[[ Material provided open ]]

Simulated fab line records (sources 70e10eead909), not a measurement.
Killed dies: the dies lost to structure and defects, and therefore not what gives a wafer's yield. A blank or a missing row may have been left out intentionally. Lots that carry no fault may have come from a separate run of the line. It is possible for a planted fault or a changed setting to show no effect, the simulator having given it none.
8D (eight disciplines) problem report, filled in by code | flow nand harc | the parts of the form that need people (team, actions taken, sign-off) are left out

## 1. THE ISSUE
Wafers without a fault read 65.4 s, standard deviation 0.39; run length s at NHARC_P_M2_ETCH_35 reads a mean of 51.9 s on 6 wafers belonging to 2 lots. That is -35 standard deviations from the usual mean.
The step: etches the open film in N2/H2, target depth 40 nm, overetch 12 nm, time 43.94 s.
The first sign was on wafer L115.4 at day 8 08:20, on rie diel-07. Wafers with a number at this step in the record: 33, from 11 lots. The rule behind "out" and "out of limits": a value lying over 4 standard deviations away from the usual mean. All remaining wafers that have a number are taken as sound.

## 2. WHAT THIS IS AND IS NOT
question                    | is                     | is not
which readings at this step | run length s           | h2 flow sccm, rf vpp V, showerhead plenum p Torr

[[ Material provided closed ]]

_Requirement_
Your answer must be the lines above, unchanged, from the first one through the line that holds "Killed dies: the", inclusive, and no others.

_Answer box_
Simulated fab line records (sources 70e10eead909), not a measurement.
Killed dies: the dies lost to structure and defects, and therefore not what gives a wafer's yield. A blank or a missing row may have been left out intentionally. Lots that carry no fault may have come from a separate run of the line. It is possible for a planted fault or a changed setting to show no effect, the simulator having given it none.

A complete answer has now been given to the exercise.